* [ACTIVITY] Please transcribe every entry below exactly as written.

* [DATA]
[Start of Attachment]

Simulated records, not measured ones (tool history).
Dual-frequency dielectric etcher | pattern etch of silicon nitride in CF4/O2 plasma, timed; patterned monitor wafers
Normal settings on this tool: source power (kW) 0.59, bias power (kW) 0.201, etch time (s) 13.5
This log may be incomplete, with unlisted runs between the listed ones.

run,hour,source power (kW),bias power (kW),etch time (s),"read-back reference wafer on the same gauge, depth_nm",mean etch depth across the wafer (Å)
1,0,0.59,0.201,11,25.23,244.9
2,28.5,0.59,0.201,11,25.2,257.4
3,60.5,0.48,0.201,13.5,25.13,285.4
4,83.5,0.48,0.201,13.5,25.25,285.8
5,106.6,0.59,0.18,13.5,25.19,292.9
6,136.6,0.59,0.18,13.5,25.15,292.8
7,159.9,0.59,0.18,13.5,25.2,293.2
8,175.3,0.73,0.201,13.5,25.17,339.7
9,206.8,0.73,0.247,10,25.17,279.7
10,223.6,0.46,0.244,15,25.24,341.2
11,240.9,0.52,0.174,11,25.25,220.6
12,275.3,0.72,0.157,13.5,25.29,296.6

[End of Attachment]

* [ANSWER SPACE]
Simulated records, not measured ones (tool history).
Dual-frequency dielectric etcher | pattern etch of silicon nitride in CF4/O2 plasma, timed; patterned monitor wafers
Normal settings on this tool: source power (kW) 0.59, bias power (kW) 0.201, etch time (s) 13.5
This log may be incomplete, with unlisted runs between the listed ones.

run,hour,source power (kW),bias power (kW),etch time (s),"read-back reference wafer on the same gauge, depth_nm",mean etch depth across the wafer (Å)
1,0,0.59,0.201,11,25.23,244.9
2,28.5,0.59,0.201,11,25.2,257.4
3,60.5,0.48,0.201,13.5,25.13,285.4
4,83.5,0.48,0.201,13.5,25.25,285.8
5,106.6,0.59,0.18,13.5,25.19,292.9
6,136.6,0.59,0.18,13.5,25.15,292.8
7,159.9,0.59,0.18,13.5,25.2,293.2
8,175.3,0.73,0.201,13.5,25.17,339.7
9,206.8,0.73,0.247,10,25.17,279.7
10,223.6,0.46,0.244,15,25.24,341.2
11,240.9,0.52,0.174,11,25.25,220.6
12,275.3,0.72,0.157,13.5,25.29,296.6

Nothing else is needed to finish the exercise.